+++
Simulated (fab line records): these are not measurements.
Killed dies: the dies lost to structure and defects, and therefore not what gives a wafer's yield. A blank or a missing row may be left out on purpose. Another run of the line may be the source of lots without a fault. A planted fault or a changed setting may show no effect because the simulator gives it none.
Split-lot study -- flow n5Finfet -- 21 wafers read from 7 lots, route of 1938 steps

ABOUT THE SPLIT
+++

# Exercise:
Repeat the entries exactly, leaving nothing out.

# Exercise result:
Simulated (fab line records): these are not measurements.
Killed dies: the dies lost to structure and defects, and therefore not what gives a wafer's yield. A blank or a missing row may be left out on purpose. Another run of the line may be the source of lots without a fault. A planted fault or a changed setting may show no effect because the simulator gives it none.
Split-lot study -- flow n5Finfet -- 21 wafers read from 7 lots, route of 1938 steps

ABOUT THE SPLIT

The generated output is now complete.